◆ WORK INSTRUCTION ◆
Write out the data that follows. Keep every character unchanged.

^^^^^^^^
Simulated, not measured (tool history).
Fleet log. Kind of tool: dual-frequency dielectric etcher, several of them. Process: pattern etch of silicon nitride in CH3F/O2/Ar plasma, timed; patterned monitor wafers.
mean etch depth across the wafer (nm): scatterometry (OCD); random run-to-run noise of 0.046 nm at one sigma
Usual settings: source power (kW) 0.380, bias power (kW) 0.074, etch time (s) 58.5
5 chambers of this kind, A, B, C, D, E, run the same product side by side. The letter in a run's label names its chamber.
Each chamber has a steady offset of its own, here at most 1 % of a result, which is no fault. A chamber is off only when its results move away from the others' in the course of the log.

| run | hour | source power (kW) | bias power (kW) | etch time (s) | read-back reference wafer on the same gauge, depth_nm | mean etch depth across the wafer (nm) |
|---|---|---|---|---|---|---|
^^^^^^^^

◆ YOUR SOLUTION ◆
Simulated, not measured (tool history).
Fleet log. Kind of tool: dual-frequency dielectric etcher, several of them. Process: pattern etch of silicon nitride in CH3F/O2/Ar plasma, timed; patterned monitor wafers.
mean etch depth across the wafer (nm): scatterometry (OCD); random run-to-run noise of 0.046 nm at one sigma
Usual settings: source power (kW) 0.380, bias power (kW) 0.074, etch time (s) 58.5
5 chambers of this kind, A, B, C, D, E, run the same product side by side. The letter in a run's label names its chamber.
Each chamber has a steady offset of its own, here at most 1 % of a result, which is no fault. A chamber is off only when its results move away from the others' in the course of the log.

| run | hour | source power (kW) | bias power (kW) | etch time (s) | read-back reference wafer on the same gauge, depth_nm | mean etch depth across the wafer (nm) |
|---|---|---|---|---|---|---|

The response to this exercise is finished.